* [Work instruction] Retype the data exactly. Spelling and punctuation stay as they are.

* [Data to examine]
════
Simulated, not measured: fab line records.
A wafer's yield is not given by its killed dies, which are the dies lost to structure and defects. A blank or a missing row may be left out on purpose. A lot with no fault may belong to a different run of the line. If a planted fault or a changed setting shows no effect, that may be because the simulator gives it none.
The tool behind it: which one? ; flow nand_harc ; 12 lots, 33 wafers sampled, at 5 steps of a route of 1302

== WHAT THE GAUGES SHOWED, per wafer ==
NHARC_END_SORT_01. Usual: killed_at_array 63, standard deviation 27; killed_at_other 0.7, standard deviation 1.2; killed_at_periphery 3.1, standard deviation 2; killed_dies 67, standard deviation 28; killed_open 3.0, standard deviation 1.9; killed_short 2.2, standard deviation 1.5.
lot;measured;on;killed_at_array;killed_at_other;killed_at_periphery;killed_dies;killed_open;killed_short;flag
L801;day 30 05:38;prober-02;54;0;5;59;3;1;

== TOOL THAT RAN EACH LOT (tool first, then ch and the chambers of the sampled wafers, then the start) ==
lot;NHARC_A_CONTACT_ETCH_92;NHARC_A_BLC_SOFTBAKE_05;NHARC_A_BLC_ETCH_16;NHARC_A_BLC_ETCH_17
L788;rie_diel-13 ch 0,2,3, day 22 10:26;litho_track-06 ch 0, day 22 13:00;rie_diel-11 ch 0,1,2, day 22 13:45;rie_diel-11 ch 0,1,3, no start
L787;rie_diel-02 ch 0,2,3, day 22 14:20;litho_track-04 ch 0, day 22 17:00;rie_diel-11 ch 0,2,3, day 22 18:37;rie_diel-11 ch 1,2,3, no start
════

* [Exercise output]
Simulated, not measured: fab line records.
A wafer's yield is not given by its killed dies, which are the dies lost to structure and defects. A blank or a missing row may be left out on purpose. A lot with no fault may belong to a different run of the line. If a planted fault or a changed setting shows no effect, that may be because the simulator gives it none.
The tool behind it: which one? ; flow nand_harc ; 12 lots, 33 wafers sampled, at 5 steps of a route of 1302

== WHAT THE GAUGES SHOWED, per wafer ==
NHARC_END_SORT_01. Usual: killed_at_array 63, standard deviation 27; killed_at_other 0.7, standard deviation 1.2; killed_at_periphery 3.1, standard deviation 2; killed_dies 67, standard deviation 28; killed_open 3.0, standard deviation 1.9; killed_short 2.2, standard deviation 1.5.
lot;measured;on;killed_at_array;killed_at_other;killed_at_periphery;killed_dies;killed_open;killed_short;flag
L801;day 30 05:38;prober-02;54;0;5;59;3;1;

== TOOL THAT RAN EACH LOT (tool first, then ch and the chambers of the sampled wafers, then the start) ==
lot;NHARC_A_CONTACT_ETCH_92;NHARC_A_BLC_SOFTBAKE_05;NHARC_A_BLC_ETCH_16;NHARC_A_BLC_ETCH_17
L788;rie_diel-13 ch 0,2,3, day 22 10:26;litho_track-06 ch 0, day 22 13:00;rie_diel-11 ch 0,1,2, day 22 13:45;rie_diel-11 ch 0,1,3, no start
L787;rie_diel-02 ch 0,2,3, day 22 14:20;litho_track-04 ch 0, day 22 17:00;rie_diel-11 ch 0,2,3, day 22 18:37;rie_diel-11 ch 1,2,3, no start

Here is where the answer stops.